* WORK TASK:
Set the records down again in full, with every word kept.

* DATA EXCERPTS:
BEGIN
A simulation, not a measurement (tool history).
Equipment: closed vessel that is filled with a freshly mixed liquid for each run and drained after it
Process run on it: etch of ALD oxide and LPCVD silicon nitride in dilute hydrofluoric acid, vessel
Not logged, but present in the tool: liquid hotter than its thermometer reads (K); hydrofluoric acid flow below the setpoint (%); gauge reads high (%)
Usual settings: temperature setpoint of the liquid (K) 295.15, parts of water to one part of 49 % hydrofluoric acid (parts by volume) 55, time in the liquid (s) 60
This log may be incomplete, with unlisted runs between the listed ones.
END

* SOLUTION:
A simulation, not a measurement (tool history).
Equipment: closed vessel that is filled with a freshly mixed liquid for each run and drained after it
Process run on it: etch of ALD oxide and LPCVD silicon nitride in dilute hydrofluoric acid, vessel
Not logged, but present in the tool: liquid hotter than its thermometer reads (K); hydrofluoric acid flow below the setpoint (%); gauge reads high (%)
Usual settings: temperature setpoint of the liquid (K) 295.15, parts of water to one part of 49 % hydrofluoric acid (parts by volume) 55, time in the liquid (s) 60
This log may be incomplete, with unlisted runs between the listed ones.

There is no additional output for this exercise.